Activity: Extract the lines from the first line of the records below through the line containing "20 CMP: stop on Si3N4, over-polish 33 s (*)", inclusive, and reproduce them exactly as written.

##### Information provided
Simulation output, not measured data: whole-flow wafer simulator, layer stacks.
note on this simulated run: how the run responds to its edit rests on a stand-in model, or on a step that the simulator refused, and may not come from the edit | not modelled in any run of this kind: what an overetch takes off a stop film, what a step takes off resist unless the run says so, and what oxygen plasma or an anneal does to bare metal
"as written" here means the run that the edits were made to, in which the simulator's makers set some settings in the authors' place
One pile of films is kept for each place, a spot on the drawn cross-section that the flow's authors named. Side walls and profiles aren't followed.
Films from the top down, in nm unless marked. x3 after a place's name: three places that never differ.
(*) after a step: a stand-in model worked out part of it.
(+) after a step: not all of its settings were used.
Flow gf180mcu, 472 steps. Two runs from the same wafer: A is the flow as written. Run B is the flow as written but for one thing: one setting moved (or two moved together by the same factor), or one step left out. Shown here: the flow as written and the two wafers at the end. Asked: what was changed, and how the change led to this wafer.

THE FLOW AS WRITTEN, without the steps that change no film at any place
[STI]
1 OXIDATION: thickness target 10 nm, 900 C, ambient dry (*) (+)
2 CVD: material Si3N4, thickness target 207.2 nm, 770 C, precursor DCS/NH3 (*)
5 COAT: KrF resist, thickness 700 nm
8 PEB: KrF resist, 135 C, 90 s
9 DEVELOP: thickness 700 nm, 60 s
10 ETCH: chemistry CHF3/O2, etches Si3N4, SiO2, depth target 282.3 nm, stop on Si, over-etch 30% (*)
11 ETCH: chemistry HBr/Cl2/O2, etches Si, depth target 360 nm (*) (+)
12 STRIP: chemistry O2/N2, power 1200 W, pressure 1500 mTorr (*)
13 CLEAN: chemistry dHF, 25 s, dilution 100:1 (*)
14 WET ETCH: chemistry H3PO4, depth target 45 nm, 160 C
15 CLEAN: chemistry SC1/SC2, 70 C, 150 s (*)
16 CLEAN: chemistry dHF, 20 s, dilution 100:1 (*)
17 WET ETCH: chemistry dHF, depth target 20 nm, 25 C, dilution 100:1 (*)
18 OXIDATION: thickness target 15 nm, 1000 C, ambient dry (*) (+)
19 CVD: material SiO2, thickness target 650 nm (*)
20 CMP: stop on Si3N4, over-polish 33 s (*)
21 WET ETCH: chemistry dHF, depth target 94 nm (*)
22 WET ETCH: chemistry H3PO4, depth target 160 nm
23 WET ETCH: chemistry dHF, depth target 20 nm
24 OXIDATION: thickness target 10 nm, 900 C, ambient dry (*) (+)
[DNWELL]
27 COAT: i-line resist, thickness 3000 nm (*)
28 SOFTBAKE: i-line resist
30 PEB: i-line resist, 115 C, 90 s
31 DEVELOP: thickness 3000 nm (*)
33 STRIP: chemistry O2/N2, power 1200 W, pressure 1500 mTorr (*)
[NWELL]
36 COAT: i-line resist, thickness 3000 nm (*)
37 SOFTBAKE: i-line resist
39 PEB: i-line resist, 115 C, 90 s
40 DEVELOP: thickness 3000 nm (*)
##########

Task result:
Simulation output, not measured data: whole-flow wafer simulator, layer stacks.
note on this simulated run: how the run responds to its edit rests on a stand-in model, or on a step that the simulator refused, and may not come from the edit | not modelled in any run of this kind: what an overetch takes off a stop film, what a step takes off resist unless the run says so, and what oxygen plasma or an anneal does to bare metal
"as written" here means the run that the edits were made to, in which the simulator's makers set some settings in the authors' place
One pile of films is kept for each place, a spot on the drawn cross-section that the flow's authors named. Side walls and profiles aren't followed.
Films from the top down, in nm unless marked. x3 after a place's name: three places that never differ.
(*) after a step: a stand-in model worked out part of it.
(+) after a step: not all of its settings were used.
Flow gf180mcu, 472 steps. Two runs from the same wafer: A is the flow as written. Run B is the flow as written but for one thing: one setting moved (or two moved together by the same factor), or one step left out. Shown here: the flow as written and the two wafers at the end. Asked: what was changed, and how the change led to this wafer.

THE FLOW AS WRITTEN, without the steps that change no film at any place
[STI]
1 OXIDATION: thickness target 10 nm, 900 C, ambient dry (*) (+)
2 CVD: material Si3N4, thickness target 207.2 nm, 770 C, precursor DCS/NH3 (*)
5 COAT: KrF resist, thickness 700 nm
8 PEB: KrF resist, 135 C, 90 s
9 DEVELOP: thickness 700 nm, 60 s
10 ETCH: chemistry CHF3/O2, etches Si3N4, SiO2, depth target 282.3 nm, stop on Si, over-etch 30% (*)
11 ETCH: chemistry HBr/Cl2/O2, etches Si, depth target 360 nm (*) (+)
12 STRIP: chemistry O2/N2, power 1200 W, pressure 1500 mTorr (*)
13 CLEAN: chemistry dHF, 25 s, dilution 100:1 (*)
14 WET ETCH: chemistry H3PO4, depth target 45 nm, 160 C
15 CLEAN: chemistry SC1/SC2, 70 C, 150 s (*)
16 CLEAN: chemistry dHF, 20 s, dilution 100:1 (*)
17 WET ETCH: chemistry dHF, depth target 20 nm, 25 C, dilution 100:1 (*)
18 OXIDATION: thickness target 15 nm, 1000 C, ambient dry (*) (+)
19 CVD: material SiO2, thickness target 650 nm (*)
20 CMP: stop on Si3N4, over-polish 33 s (*)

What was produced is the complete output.